Task item: In the listing below, every entry should be duplicated exactly.

__________

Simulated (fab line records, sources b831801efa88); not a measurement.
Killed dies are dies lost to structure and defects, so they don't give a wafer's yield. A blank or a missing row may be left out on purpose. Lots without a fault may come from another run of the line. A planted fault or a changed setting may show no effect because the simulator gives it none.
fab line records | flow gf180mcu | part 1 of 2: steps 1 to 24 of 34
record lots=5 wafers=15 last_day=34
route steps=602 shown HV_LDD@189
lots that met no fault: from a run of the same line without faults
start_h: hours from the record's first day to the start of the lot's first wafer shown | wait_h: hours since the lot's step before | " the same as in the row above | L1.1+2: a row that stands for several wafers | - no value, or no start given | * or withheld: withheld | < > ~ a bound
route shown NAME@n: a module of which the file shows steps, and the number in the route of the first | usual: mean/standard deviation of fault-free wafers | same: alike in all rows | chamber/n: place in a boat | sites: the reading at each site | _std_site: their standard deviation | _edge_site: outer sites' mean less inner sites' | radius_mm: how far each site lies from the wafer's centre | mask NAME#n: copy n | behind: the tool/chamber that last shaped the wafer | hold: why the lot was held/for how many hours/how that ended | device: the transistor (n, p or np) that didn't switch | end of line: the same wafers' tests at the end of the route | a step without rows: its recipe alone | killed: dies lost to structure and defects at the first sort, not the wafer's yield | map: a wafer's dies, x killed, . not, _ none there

__________

Written reply:
Simulated (fab line records, sources b831801efa88); not a measurement.
Killed dies are dies lost to structure and defects, so they don't give a wafer's yield. A blank or a missing row may be left out on purpose. Lots without a fault may come from another run of the line. A planted fault or a changed setting may show no effect because the simulator gives it none.
fab line records | flow gf180mcu | part 1 of 2: steps 1 to 24 of 34
record lots=5 wafers=15 last_day=34
route steps=602 shown HV_LDD@189
lots that met no fault: from a run of the same line without faults
start_h: hours from the record's first day to the start of the lot's first wafer shown | wait_h: hours since the lot's step before | " the same as in the row above | L1.1+2: a row that stands for several wafers | - no value, or no start given | * or withheld: withheld | < > ~ a bound
route shown NAME@n: a module of which the file shows steps, and the number in the route of the first | usual: mean/standard deviation of fault-free wafers | same: alike in all rows | chamber/n: place in a boat | sites: the reading at each site | _std_site: their standard deviation | _edge_site: outer sites' mean less inner sites' | radius_mm: how far each site lies from the wafer's centre | mask NAME#n: copy n | behind: the tool/chamber that last shaped the wafer | hold: why the lot was held/for how many hours/how that ended | device: the transistor (n, p or np) that didn't switch | end of line: the same wafers' tests at the end of the route | a step without rows: its recipe alone | killed: dies lost to structure and defects at the first sort, not the wafer's yield | map: a wafer's dies, x killed, . not, _ none there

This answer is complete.